- Opening Delimiter -

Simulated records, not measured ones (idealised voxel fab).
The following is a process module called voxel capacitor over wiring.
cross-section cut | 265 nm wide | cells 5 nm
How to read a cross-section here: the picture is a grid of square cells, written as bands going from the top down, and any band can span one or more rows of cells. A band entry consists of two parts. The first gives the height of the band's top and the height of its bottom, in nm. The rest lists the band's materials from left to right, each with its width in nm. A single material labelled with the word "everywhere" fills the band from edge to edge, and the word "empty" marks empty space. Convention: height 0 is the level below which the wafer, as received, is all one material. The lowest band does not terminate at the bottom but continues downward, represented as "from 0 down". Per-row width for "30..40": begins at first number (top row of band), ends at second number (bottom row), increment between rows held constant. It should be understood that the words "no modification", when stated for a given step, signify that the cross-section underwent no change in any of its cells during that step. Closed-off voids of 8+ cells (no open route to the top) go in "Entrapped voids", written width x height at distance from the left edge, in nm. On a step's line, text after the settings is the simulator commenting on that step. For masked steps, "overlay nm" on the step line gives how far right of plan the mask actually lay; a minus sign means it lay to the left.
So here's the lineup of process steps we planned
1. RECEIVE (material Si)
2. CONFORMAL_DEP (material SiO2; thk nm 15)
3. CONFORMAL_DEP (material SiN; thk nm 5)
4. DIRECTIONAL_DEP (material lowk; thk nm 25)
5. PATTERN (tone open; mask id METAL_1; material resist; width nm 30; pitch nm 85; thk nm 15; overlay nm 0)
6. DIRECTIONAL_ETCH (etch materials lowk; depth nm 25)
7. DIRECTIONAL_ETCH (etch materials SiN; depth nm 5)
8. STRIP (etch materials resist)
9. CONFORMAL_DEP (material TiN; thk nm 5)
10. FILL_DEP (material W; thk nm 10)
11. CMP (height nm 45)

- Closing Delimiter -

Set down all of the entries exactly, please.

Answer area
Simulated records, not measured ones (idealised voxel fab).
The following is a process module called voxel capacitor over wiring.
cross-section cut | 265 nm wide | cells 5 nm
How to read a cross-section here: the picture is a grid of square cells, written as bands going from the top down, and any band can span one or more rows of cells. A band entry consists of two parts. The first gives the height of the band's top and the height of its bottom, in nm. The rest lists the band's materials from left to right, each with its width in nm. A single material labelled with the word "everywhere" fills the band from edge to edge, and the word "empty" marks empty space. Convention: height 0 is the level below which the wafer, as received, is all one material. The lowest band does not terminate at the bottom but continues downward, represented as "from 0 down". Per-row width for "30..40": begins at first number (top row of band), ends at second number (bottom row), increment between rows held constant. It should be understood that the words "no modification", when stated for a given step, signify that the cross-section underwent no change in any of its cells during that step. Closed-off voids of 8+ cells (no open route to the top) go in "Entrapped voids", written width x height at distance from the left edge, in nm. On a step's line, text after the settings is the simulator commenting on that step. For masked steps, "overlay nm" on the step line gives how far right of plan the mask actually lay; a minus sign means it lay to the left.
So here's the lineup of process steps we planned
1. RECEIVE (material Si)
2. CONFORMAL_DEP (material SiO2; thk nm 15)
3. CONFORMAL_DEP (material SiN; thk nm 5)
4. DIRECTIONAL_DEP (material lowk; thk nm 25)
5. PATTERN (tone open; mask id METAL_1; material resist; width nm 30; pitch nm 85; thk nm 15; overlay nm 0)
6. DIRECTIONAL_ETCH (etch materials lowk; depth nm 25)
7. DIRECTIONAL_ETCH (etch materials SiN; depth nm 5)
8. STRIP (etch materials resist)
9. CONFORMAL_DEP (material TiN; thk nm 5)
10. FILL_DEP (material W; thk nm 10)
11. CMP (height nm 45)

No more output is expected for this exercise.